Work request
Return every record exactly as written.

BEGIN Data provided

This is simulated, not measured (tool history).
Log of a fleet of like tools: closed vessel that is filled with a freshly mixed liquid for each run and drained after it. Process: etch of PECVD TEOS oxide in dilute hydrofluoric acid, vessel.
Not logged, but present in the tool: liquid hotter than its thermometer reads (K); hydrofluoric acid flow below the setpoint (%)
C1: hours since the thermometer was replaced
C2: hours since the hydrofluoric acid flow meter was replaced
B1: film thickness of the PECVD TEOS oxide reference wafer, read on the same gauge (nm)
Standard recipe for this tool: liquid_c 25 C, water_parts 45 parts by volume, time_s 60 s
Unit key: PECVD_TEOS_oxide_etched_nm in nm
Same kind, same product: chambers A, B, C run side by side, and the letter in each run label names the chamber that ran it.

END Data provided

Exercise response
This is simulated, not measured (tool history).
Log of a fleet of like tools: closed vessel that is filled with a freshly mixed liquid for each run and drained after it. Process: etch of PECVD TEOS oxide in dilute hydrofluoric acid, vessel.
Not logged, but present in the tool: liquid hotter than its thermometer reads (K); hydrofluoric acid flow below the setpoint (%)
C1: hours since the thermometer was replaced
C2: hours since the hydrofluoric acid flow meter was replaced
B1: film thickness of the PECVD TEOS oxide reference wafer, read on the same gauge (nm)
Standard recipe for this tool: liquid_c 25 C, water_parts 45 parts by volume, time_s 60 s
Unit key: PECVD_TEOS_oxide_etched_nm in nm
Same kind, same product: chambers A, B, C run side by side, and the letter in each run label names the chamber that ran it.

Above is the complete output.